*** Block opens ***
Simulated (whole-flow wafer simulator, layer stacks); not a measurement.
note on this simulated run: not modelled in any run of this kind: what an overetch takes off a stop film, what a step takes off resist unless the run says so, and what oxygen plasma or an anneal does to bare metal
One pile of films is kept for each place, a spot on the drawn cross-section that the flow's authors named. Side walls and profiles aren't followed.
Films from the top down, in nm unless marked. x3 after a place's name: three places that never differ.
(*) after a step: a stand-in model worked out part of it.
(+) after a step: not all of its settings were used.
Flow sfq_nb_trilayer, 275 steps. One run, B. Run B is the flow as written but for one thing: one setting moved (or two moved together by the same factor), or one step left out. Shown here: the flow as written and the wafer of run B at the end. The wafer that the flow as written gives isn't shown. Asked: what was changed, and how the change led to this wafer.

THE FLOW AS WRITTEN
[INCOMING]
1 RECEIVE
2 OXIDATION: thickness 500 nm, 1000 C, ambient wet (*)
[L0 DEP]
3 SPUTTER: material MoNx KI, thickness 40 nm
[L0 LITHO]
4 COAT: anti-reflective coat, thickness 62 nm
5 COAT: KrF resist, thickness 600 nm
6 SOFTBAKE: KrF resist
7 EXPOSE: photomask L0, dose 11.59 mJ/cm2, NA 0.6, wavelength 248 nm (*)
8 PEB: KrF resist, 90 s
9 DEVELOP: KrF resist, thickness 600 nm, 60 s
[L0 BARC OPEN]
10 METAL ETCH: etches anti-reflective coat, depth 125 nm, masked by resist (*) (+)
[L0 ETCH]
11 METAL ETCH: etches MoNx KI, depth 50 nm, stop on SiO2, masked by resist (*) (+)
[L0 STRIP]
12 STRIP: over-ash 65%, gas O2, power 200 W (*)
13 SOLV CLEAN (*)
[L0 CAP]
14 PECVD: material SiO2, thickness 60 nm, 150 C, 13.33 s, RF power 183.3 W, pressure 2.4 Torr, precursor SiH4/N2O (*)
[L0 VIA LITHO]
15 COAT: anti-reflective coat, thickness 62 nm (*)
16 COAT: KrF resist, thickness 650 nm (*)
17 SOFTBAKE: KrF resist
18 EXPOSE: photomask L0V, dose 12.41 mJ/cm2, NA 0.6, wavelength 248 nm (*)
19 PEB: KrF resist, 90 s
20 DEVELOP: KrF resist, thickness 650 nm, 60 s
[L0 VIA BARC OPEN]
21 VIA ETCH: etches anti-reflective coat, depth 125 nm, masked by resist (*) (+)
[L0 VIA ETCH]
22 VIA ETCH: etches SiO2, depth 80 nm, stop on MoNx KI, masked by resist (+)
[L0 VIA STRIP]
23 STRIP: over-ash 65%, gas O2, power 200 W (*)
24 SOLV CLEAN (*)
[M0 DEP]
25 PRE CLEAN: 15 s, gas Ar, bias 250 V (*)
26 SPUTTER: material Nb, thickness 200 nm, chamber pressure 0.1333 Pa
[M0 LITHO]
*** Block closes ***

▶ REQUIRED ACTION: In the listing above, find the line with "20 DEVELOP: KrF" and the line with "26 SPUTTER: material". Output those two lines and every line between them, exactly as written.

▶ RESPONSE:
20 DEVELOP: KrF resist, thickness 650 nm, 60 s
[L0 VIA BARC OPEN]
21 VIA ETCH: etches anti-reflective coat, depth 125 nm, masked by resist (*) (+)
[L0 VIA ETCH]
22 VIA ETCH: etches SiO2, depth 80 nm, stop on MoNx KI, masked by resist (+)
[L0 VIA STRIP]
23 STRIP: over-ash 65%, gas O2, power 200 W (*)
24 SOLV CLEAN (*)
[M0 DEP]
25 PRE CLEAN: 15 s, gas Ar, bias 250 V (*)
26 SPUTTER: material Nb, thickness 200 nm, chamber pressure 0.1333 Pa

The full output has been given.